Task item -
From the listing below, copy only the lines running from the line that contains "fab line records / flow gf180mcu" to the line that contains "lots with no", both included.

==============================
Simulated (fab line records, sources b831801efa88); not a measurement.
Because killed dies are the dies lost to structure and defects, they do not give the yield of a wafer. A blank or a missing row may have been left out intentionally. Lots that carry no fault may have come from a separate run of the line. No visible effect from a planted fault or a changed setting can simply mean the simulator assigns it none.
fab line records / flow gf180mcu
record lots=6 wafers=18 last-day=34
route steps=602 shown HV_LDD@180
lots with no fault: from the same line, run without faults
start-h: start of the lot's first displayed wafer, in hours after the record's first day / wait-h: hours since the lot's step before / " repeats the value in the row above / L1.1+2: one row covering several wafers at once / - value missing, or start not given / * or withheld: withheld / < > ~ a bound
==============================

Response area -
fab line records / flow gf180mcu
record lots=6 wafers=18 last-day=34
route steps=602 shown HV_LDD@180
lots with no fault: from the same line, run without faults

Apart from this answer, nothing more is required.